Assigned task: Once you find the line with "Not logged, but" in the entries below, return exactly every line from it through the line with "Not every run".

Provided material:
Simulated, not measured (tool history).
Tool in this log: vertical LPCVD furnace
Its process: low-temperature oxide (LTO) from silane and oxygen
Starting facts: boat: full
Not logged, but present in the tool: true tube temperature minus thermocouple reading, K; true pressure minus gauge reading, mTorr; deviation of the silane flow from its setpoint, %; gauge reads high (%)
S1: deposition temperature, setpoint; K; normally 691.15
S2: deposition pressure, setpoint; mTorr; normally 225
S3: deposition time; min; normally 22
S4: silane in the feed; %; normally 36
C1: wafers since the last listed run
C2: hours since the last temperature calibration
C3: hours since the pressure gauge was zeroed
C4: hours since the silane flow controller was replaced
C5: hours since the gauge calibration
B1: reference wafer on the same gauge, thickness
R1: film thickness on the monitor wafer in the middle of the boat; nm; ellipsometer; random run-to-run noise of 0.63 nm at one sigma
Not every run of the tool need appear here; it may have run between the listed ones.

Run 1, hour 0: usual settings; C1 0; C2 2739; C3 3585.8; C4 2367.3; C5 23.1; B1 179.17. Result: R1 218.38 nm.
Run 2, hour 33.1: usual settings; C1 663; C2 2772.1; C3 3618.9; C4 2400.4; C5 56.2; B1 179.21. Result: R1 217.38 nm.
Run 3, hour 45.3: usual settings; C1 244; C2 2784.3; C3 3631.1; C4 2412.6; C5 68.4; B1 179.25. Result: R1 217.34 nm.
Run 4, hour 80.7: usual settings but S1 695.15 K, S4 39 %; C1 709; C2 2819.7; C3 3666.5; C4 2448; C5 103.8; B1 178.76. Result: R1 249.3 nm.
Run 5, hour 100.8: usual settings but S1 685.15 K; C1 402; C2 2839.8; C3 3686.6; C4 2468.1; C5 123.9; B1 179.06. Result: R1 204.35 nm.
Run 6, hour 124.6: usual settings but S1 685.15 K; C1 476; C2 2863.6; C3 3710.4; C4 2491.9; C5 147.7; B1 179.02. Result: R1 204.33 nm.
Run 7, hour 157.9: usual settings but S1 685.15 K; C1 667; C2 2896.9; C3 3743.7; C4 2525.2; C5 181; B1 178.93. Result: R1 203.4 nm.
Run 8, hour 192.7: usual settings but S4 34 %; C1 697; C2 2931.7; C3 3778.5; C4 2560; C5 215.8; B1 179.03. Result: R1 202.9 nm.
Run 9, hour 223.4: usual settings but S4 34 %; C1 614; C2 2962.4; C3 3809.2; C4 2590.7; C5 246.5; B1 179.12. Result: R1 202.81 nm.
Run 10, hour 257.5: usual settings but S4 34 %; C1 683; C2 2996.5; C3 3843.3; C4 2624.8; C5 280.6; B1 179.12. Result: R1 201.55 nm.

Reply:
Not logged, but present in the tool: true tube temperature minus thermocouple reading, K; true pressure minus gauge reading, mTorr; deviation of the silane flow from its setpoint, %; gauge reads high (%)
S1: deposition temperature, setpoint; K; normally 691.15
S2: deposition pressure, setpoint; mTorr; normally 225
S3: deposition time; min; normally 22
S4: silane in the feed; %; normally 36
C1: wafers since the last listed run
C2: hours since the last temperature calibration
C3: hours since the pressure gauge was zeroed
C4: hours since the silane flow controller was replaced
C5: hours since the gauge calibration
B1: reference wafer on the same gauge, thickness
R1: film thickness on the monitor wafer in the middle of the boat; nm; ellipsometer; random run-to-run noise of 0.63 nm at one sigma
Not every run of the tool need appear here; it may have run between the listed ones.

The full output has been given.